_WORK ORDER:_
Output every line from the beginning of the records through the line that contains "Note: text after", exactly as it appears.

_STUDY MATERIAL:_
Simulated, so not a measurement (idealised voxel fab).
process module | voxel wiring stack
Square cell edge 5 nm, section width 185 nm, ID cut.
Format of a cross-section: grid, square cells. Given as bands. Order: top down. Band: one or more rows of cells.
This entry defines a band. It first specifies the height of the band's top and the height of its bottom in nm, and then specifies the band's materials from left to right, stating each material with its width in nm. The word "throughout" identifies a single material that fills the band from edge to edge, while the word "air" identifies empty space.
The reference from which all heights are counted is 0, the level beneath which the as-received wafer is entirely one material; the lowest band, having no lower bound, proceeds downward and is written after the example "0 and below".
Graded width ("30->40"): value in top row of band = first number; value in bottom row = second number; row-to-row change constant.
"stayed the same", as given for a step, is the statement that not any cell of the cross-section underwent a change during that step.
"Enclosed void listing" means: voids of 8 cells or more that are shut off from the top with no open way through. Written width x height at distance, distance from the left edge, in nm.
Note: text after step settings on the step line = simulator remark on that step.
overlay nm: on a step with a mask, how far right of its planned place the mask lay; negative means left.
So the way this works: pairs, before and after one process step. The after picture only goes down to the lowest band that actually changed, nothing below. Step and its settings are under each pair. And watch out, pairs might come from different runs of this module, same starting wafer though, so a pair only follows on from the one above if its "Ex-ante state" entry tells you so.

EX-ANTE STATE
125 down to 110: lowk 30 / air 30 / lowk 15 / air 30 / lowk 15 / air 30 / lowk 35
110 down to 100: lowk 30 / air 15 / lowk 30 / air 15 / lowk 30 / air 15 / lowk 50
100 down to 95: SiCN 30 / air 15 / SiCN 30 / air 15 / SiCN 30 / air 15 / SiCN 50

_TASK OUTPUT:_
Simulated, so not a measurement (idealised voxel fab).
process module | voxel wiring stack
Square cell edge 5 nm, section width 185 nm, ID cut.
Format of a cross-section: grid, square cells. Given as bands. Order: top down. Band: one or more rows of cells.
This entry defines a band. It first specifies the height of the band's top and the height of its bottom in nm, and then specifies the band's materials from left to right, stating each material with its width in nm. The word "throughout" identifies a single material that fills the band from edge to edge, while the word "air" identifies empty space.
The reference from which all heights are counted is 0, the level beneath which the as-received wafer is entirely one material; the lowest band, having no lower bound, proceeds downward and is written after the example "0 and below".
Graded width ("30->40"): value in top row of band = first number; value in bottom row = second number; row-to-row change constant.
"stayed the same", as given for a step, is the statement that not any cell of the cross-section underwent a change during that step.
"Enclosed void listing" means: voids of 8 cells or more that are shut off from the top with no open way through. Written width x height at distance, distance from the left edge, in nm.
Note: text after step settings on the step line = simulator remark on that step.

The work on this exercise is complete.